■ Activity ■
Restate all the data word for word, leaving nothing out.

>>>

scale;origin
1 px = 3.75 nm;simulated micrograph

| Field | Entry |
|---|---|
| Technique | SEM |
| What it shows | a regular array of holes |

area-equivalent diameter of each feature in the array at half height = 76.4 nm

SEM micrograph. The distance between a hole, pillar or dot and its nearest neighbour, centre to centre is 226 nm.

<<<

■ Task solution ■
scale;origin
1 px = 3.75 nm;simulated micrograph

| Field | Entry |
|---|---|
| Technique | SEM |
| What it shows | a regular array of holes |

area-equivalent diameter of each feature in the array at half height = 76.4 nm

SEM micrograph. The distance between a hole, pillar or dot and its nearest neighbour, centre to centre is 226 nm.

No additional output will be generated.